# # #

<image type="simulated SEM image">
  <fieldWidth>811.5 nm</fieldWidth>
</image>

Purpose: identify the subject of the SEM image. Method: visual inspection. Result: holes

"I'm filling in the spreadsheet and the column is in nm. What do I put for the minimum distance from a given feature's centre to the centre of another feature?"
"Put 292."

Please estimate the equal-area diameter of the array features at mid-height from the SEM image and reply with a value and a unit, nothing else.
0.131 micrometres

# # #

### Assigned task
Take the material above and print all of it exactly.

### Expected answer
<image type="simulated SEM image">
  <fieldWidth>811.5 nm</fieldWidth>
</image>

Purpose: identify the subject of the SEM image. Method: visual inspection. Result: holes

"I'm filling in the spreadsheet and the column is in nm. What do I put for the minimum distance from a given feature's centre to the centre of another feature?"
"Put 292."

Please estimate the equal-area diameter of the array features at mid-height from the SEM image and reply with a value and a unit, nothing else.
0.131 micrometres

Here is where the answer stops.